- Action item: Set down the data that follows, exactly and completely.

- Extracted material:
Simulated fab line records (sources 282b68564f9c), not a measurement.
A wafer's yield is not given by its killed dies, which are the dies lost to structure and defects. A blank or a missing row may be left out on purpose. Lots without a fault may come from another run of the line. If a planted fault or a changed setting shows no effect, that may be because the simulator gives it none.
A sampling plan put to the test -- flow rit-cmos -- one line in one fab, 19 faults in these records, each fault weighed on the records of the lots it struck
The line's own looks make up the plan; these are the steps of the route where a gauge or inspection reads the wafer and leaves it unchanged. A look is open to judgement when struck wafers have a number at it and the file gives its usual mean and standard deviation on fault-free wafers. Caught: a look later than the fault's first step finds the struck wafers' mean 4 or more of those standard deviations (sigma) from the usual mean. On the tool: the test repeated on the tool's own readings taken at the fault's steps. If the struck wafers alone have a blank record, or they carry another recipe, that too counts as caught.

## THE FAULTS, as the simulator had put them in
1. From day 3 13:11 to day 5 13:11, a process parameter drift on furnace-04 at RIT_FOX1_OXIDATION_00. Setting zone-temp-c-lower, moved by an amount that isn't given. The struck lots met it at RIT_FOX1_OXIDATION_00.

- Task result:
Simulated fab line records (sources 282b68564f9c), not a measurement.
A wafer's yield is not given by its killed dies, which are the dies lost to structure and defects. A blank or a missing row may be left out on purpose. Lots without a fault may come from another run of the line. If a planted fault or a changed setting shows no effect, that may be because the simulator gives it none.
A sampling plan put to the test -- flow rit-cmos -- one line in one fab, 19 faults in these records, each fault weighed on the records of the lots it struck
The line's own looks make up the plan; these are the steps of the route where a gauge or inspection reads the wafer and leaves it unchanged. A look is open to judgement when struck wafers have a number at it and the file gives its usual mean and standard deviation on fault-free wafers. Caught: a look later than the fault's first step finds the struck wafers' mean 4 or more of those standard deviations (sigma) from the usual mean. On the tool: the test repeated on the tool's own readings taken at the fault's steps. If the struck wafers alone have a blank record, or they carry another recipe, that too counts as caught.

## THE FAULTS, as the simulator had put them in
1. From day 3 13:11 to day 5 13:11, a process parameter drift on furnace-04 at RIT_FOX1_OXIDATION_00. Setting zone-temp-c-lower, moved by an amount that isn't given. The struck lots met it at RIT_FOX1_OXIDATION_00.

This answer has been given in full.